Action item -
Copy out again, unchanged, the listing below from the line that has "Each place is" through the line that has "(*) following a".

%%

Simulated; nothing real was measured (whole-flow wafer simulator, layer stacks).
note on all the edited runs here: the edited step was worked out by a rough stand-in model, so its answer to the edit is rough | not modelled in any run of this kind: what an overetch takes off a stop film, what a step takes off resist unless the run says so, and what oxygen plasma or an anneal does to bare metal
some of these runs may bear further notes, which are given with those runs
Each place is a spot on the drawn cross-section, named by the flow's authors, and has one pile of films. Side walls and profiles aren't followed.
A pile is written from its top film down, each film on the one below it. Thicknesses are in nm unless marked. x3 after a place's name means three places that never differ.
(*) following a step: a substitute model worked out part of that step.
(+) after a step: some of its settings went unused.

%%

Result -
Each place is a spot on the drawn cross-section, named by the flow's authors, and has one pile of films. Side walls and profiles aren't followed.
A pile is written from its top film down, each film on the one below it. Thicknesses are in nm unless marked. x3 after a place's name means three places that never differ.
(*) following a step: a substitute model worked out part of that step.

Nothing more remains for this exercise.